◆ Study material ◆
□ □ □ □

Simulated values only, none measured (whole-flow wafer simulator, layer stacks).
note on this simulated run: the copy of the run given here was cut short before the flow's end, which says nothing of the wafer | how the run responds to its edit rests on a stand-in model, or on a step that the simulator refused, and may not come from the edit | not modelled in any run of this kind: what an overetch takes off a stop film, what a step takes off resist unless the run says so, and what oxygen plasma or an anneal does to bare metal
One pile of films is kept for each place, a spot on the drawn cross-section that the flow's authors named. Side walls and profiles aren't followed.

□ □ □ □

◆ Brief ◆
Beginning with the first line and ending with the last, copy the material above exactly.

◆ Exercise solution ◆
Simulated values only, none measured (whole-flow wafer simulator, layer stacks).
note on this simulated run: the copy of the run given here was cut short before the flow's end, which says nothing of the wafer | how the run responds to its edit rests on a stand-in model, or on a step that the simulator refused, and may not come from the edit | not modelled in any run of this kind: what an overetch takes off a stop film, what a step takes off resist unless the run says so, and what oxygen plasma or an anneal does to bare metal
One pile of films is kept for each place, a spot on the drawn cross-section that the flow's authors named. Side walls and profiles aren't followed.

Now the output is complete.